**EXERCISE DATA:**
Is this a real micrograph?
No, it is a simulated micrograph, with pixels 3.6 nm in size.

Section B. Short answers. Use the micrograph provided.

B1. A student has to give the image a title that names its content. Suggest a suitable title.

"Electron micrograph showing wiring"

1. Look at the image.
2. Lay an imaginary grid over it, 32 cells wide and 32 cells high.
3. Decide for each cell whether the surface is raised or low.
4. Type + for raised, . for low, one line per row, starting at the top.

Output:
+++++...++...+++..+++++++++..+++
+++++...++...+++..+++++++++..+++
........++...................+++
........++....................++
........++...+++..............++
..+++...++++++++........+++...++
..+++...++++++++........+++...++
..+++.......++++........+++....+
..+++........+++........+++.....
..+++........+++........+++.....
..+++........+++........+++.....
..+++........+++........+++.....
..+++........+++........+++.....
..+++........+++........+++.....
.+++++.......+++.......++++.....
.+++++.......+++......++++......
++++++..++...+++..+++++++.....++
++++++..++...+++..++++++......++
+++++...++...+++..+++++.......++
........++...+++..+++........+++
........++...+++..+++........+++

**WORK ITEM:** In full and word for word, give the listing above again.

**EXPECTED ANSWER:**
Is this a real micrograph?
No, it is a simulated micrograph, with pixels 3.6 nm in size.

Section B. Short answers. Use the micrograph provided.

B1. A student has to give the image a title that names its content. Suggest a suitable title.

"Electron micrograph showing wiring"

1. Look at the image.
2. Lay an imaginary grid over it, 32 cells wide and 32 cells high.
3. Decide for each cell whether the surface is raised or low.
4. Type + for raised, . for low, one line per row, starting at the top.

Output:
+++++...++...+++..+++++++++..+++
+++++...++...+++..+++++++++..+++
........++...................+++
........++....................++
........++...+++..............++
..+++...++++++++........+++...++
..+++...++++++++........+++...++
..+++.......++++........+++....+
..+++........+++........+++.....
..+++........+++........+++.....
..+++........+++........+++.....
..+++........+++........+++.....
..+++........+++........+++.....
..+++........+++........+++.....
.+++++.......+++.......++++.....
.+++++.......+++......++++......
++++++..++...+++..+++++++.....++
++++++..++...+++..++++++......++
+++++...++...+++..+++++.......++
........++...+++..+++........+++
........++...+++..+++........+++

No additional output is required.